··· INPUT DATA ···

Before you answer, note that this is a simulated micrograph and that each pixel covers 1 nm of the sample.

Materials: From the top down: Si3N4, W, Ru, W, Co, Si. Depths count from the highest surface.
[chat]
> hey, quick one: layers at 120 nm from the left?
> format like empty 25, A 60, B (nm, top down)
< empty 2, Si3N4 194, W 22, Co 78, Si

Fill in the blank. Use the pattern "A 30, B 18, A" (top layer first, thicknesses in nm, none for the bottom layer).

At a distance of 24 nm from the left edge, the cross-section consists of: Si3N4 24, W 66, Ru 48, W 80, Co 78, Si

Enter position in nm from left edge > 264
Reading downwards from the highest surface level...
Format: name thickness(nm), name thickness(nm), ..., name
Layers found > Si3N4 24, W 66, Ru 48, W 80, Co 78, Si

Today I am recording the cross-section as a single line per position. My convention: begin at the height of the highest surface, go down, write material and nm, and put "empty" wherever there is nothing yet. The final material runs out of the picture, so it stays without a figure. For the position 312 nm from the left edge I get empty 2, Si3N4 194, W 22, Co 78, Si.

···

> **WORK ORDER**:
Repeat exactly the lines above from the one with "from the left?" up to and including the one with "Layers found >". No other line belongs in the reply.

> **EXERCISE ANSWER**:
> hey, quick one: layers at 120 nm from the left?
> format like empty 25, A 60, B (nm, top down)
< empty 2, Si3N4 194, W 22, Co 78, Si

Fill in the blank. Use the pattern "A 30, B 18, A" (top layer first, thicknesses in nm, none for the bottom layer).

At a distance of 24 nm from the left edge, the cross-section consists of: Si3N4 24, W 66, Ru 48, W 80, Co 78, Si

Enter position in nm from left edge > 264
Reading downwards from the highest surface level...
Format: name thickness(nm), name thickness(nm), ..., name
Layers found > Si3N4 24, W 66, Ru 48, W 80, Co 78, Si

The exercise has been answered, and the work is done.